**Available data**
= = = =
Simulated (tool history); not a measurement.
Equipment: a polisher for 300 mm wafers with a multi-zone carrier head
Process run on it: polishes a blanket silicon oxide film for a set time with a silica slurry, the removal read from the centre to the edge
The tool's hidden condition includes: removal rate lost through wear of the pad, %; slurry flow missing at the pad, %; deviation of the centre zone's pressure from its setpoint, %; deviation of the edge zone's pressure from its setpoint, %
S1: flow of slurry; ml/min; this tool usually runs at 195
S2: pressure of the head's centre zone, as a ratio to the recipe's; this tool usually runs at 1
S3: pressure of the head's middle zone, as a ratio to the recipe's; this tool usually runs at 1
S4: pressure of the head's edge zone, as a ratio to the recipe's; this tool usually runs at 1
= = = =

**Task item**
Each line of the data is to be output exactly, with none skipped.

**Answer box**
Simulated (tool history); not a measurement.
Equipment: a polisher for 300 mm wafers with a multi-zone carrier head
Process run on it: polishes a blanket silicon oxide film for a set time with a silica slurry, the removal read from the centre to the edge
The tool's hidden condition includes: removal rate lost through wear of the pad, %; slurry flow missing at the pad, %; deviation of the centre zone's pressure from its setpoint, %; deviation of the edge zone's pressure from its setpoint, %
S1: flow of slurry; ml/min; this tool usually runs at 195
S2: pressure of the head's centre zone, as a ratio to the recipe's; this tool usually runs at 1
S3: pressure of the head's middle zone, as a ratio to the recipe's; this tool usually runs at 1
S4: pressure of the head's edge zone, as a ratio to the recipe's; this tool usually runs at 1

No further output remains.